::: Supplied information :::
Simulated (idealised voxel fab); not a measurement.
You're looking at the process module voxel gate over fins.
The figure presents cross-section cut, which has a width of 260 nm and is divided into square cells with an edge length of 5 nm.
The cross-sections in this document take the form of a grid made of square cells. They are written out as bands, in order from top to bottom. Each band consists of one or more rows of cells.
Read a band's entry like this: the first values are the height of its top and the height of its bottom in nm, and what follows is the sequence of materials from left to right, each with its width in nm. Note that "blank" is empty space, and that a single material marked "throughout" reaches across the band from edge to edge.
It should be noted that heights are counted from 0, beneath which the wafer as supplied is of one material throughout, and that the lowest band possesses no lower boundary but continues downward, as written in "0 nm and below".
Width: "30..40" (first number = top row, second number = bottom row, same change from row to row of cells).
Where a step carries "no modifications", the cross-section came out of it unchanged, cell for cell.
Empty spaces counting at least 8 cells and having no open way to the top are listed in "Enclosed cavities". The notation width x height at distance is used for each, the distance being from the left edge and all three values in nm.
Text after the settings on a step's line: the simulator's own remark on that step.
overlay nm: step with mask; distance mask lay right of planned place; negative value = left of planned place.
:::

▸ **Task item**
Send back all of the entries exactly, with nothing missing.

▸ **Written solution**
Simulated (idealised voxel fab); not a measurement.
You're looking at the process module voxel gate over fins.
The figure presents cross-section cut, which has a width of 260 nm and is divided into square cells with an edge length of 5 nm.
The cross-sections in this document take the form of a grid made of square cells. They are written out as bands, in order from top to bottom. Each band consists of one or more rows of cells.
Read a band's entry like this: the first values are the height of its top and the height of its bottom in nm, and what follows is the sequence of materials from left to right, each with its width in nm. Note that "blank" is empty space, and that a single material marked "throughout" reaches across the band from edge to edge.
It should be noted that heights are counted from 0, beneath which the wafer as supplied is of one material throughout, and that the lowest band possesses no lower boundary but continues downward, as written in "0 nm and below".
Width: "30..40" (first number = top row, second number = bottom row, same change from row to row of cells).
Where a step carries "no modifications", the cross-section came out of it unchanged, cell for cell.
Empty spaces counting at least 8 cells and having no open way to the top are listed in "Enclosed cavities". The notation width x height at distance is used for each, the distance being from the left edge and all three values in nm.
Text after the settings on a step's line: the simulator's own remark on that step.
overlay nm: step with mask; distance mask lay right of planned place; negative value = left of planned place.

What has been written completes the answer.